******
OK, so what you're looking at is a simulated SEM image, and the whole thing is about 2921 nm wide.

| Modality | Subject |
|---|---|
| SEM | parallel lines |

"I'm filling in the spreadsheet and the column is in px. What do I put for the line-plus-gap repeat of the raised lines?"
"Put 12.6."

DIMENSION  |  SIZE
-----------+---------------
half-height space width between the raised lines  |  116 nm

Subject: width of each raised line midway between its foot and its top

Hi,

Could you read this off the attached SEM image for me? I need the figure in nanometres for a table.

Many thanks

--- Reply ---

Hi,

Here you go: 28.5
******

WORK ORDER: Reproduce every record exactly, line by line.

ANSWER SPACE:
OK, so what you're looking at is a simulated SEM image, and the whole thing is about 2921 nm wide.

| Modality | Subject |
|---|---|
| SEM | parallel lines |

"I'm filling in the spreadsheet and the column is in px. What do I put for the line-plus-gap repeat of the raised lines?"
"Put 12.6."

DIMENSION  |  SIZE
-----------+---------------
half-height space width between the raised lines  |  116 nm

Subject: width of each raised line midway between its foot and its top

Hi,

Could you read this off the attached SEM image for me? I need the figure in nanometres for a table.

Many thanks

--- Reply ---

Hi,

Here you go: 28.5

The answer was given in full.